▶ [Brief] Word for word, repeat each line of the listing below.

---- Supplied records

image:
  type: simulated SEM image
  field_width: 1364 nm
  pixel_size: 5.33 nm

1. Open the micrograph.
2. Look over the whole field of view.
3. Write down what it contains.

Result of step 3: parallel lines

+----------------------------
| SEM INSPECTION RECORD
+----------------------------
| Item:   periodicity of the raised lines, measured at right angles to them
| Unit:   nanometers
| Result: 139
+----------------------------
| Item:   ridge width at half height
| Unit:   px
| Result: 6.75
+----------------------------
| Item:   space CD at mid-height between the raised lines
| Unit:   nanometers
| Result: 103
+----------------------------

--------

▶ [Exercise response]
image:
  type: simulated SEM image
  field_width: 1364 nm
  pixel_size: 5.33 nm

1. Open the micrograph.
2. Look over the whole field of view.
3. Write down what it contains.

Result of step 3: parallel lines

+----------------------------
| SEM INSPECTION RECORD
+----------------------------
| Item:   periodicity of the raised lines, measured at right angles to them
| Unit:   nanometers
| Result: 139
+----------------------------
| Item:   ridge width at half height
| Unit:   px
| Result: 6.75
+----------------------------
| Item:   space CD at mid-height between the raised lines
| Unit:   nanometers
| Result: 103
+----------------------------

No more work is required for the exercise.